WORK ITEM:
All of the data below should be returned exactly.

DATA RECORDS:
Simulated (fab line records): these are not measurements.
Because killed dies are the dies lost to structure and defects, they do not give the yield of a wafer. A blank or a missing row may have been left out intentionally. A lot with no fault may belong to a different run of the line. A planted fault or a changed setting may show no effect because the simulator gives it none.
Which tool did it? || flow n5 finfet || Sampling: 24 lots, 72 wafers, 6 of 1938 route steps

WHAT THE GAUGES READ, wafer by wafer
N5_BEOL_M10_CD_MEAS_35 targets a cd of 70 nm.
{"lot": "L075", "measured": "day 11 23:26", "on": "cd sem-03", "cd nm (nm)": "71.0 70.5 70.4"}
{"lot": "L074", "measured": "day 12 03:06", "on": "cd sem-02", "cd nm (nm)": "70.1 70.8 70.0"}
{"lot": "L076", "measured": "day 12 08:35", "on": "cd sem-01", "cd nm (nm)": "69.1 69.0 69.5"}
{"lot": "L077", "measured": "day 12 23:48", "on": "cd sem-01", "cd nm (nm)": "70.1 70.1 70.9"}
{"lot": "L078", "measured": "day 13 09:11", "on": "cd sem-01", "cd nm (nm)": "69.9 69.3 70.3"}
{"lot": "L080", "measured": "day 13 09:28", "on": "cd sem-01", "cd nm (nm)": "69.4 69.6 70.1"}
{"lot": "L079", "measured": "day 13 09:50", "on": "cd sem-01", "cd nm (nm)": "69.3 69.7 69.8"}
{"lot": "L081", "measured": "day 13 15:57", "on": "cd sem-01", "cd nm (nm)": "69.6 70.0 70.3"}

WRITTEN RESPONSE:
Simulated (fab line records): these are not measurements.
Because killed dies are the dies lost to structure and defects, they do not give the yield of a wafer. A blank or a missing row may have been left out intentionally. A lot with no fault may belong to a different run of the line. A planted fault or a changed setting may show no effect because the simulator gives it none.
Which tool did it? || flow n5 finfet || Sampling: 24 lots, 72 wafers, 6 of 1938 route steps

WHAT THE GAUGES READ, wafer by wafer
N5_BEOL_M10_CD_MEAS_35 targets a cd of 70 nm.
{"lot": "L075", "measured": "day 11 23:26", "on": "cd sem-03", "cd nm (nm)": "71.0 70.5 70.4"}
{"lot": "L074", "measured": "day 12 03:06", "on": "cd sem-02", "cd nm (nm)": "70.1 70.8 70.0"}
{"lot": "L076", "measured": "day 12 08:35", "on": "cd sem-01", "cd nm (nm)": "69.1 69.0 69.5"}
{"lot": "L077", "measured": "day 12 23:48", "on": "cd sem-01", "cd nm (nm)": "70.1 70.1 70.9"}
{"lot": "L078", "measured": "day 13 09:11", "on": "cd sem-01", "cd nm (nm)": "69.9 69.3 70.3"}
{"lot": "L080", "measured": "day 13 09:28", "on": "cd sem-01", "cd nm (nm)": "69.4 69.6 70.1"}
{"lot": "L079", "measured": "day 13 09:50", "on": "cd sem-01", "cd nm (nm)": "69.3 69.7 69.8"}
{"lot": "L081", "measured": "day 13 15:57", "on": "cd sem-01", "cd nm (nm)": "69.6 70.0 70.3"}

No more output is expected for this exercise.